§ Action item
Every line of the material must be copied exactly.

§ Recorded information
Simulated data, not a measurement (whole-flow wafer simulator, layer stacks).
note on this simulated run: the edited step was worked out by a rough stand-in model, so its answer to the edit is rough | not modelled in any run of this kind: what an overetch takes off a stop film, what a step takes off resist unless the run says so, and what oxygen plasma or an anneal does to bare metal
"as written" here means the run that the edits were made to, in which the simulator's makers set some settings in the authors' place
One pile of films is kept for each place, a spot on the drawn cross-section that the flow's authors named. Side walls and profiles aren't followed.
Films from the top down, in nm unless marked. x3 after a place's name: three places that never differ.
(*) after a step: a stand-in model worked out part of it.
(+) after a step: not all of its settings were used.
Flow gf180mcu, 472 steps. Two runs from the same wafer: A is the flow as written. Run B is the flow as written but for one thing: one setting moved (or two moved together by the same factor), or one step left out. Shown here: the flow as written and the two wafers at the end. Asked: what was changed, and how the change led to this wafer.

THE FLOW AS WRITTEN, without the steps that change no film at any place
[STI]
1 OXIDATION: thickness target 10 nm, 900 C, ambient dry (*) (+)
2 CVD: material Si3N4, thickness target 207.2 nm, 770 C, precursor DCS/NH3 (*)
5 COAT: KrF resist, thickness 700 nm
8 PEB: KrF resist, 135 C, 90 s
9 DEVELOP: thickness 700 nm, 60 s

§ Answer section
Simulated data, not a measurement (whole-flow wafer simulator, layer stacks).
note on this simulated run: the edited step was worked out by a rough stand-in model, so its answer to the edit is rough | not modelled in any run of this kind: what an overetch takes off a stop film, what a step takes off resist unless the run says so, and what oxygen plasma or an anneal does to bare metal
"as written" here means the run that the edits were made to, in which the simulator's makers set some settings in the authors' place
One pile of films is kept for each place, a spot on the drawn cross-section that the flow's authors named. Side walls and profiles aren't followed.
Films from the top down, in nm unless marked. x3 after a place's name: three places that never differ.
(*) after a step: a stand-in model worked out part of it.
(+) after a step: not all of its settings were used.
Flow gf180mcu, 472 steps. Two runs from the same wafer: A is the flow as written. Run B is the flow as written but for one thing: one setting moved (or two moved together by the same factor), or one step left out. Shown here: the flow as written and the two wafers at the end. Asked: what was changed, and how the change led to this wafer.

THE FLOW AS WRITTEN, without the steps that change no film at any place
[STI]
1 OXIDATION: thickness target 10 nm, 900 C, ambient dry (*) (+)
2 CVD: material Si3N4, thickness target 207.2 nm, 770 C, precursor DCS/NH3 (*)
5 COAT: KrF resist, thickness 700 nm
8 PEB: KrF resist, 135 C, 90 s
9 DEVELOP: thickness 700 nm, 60 s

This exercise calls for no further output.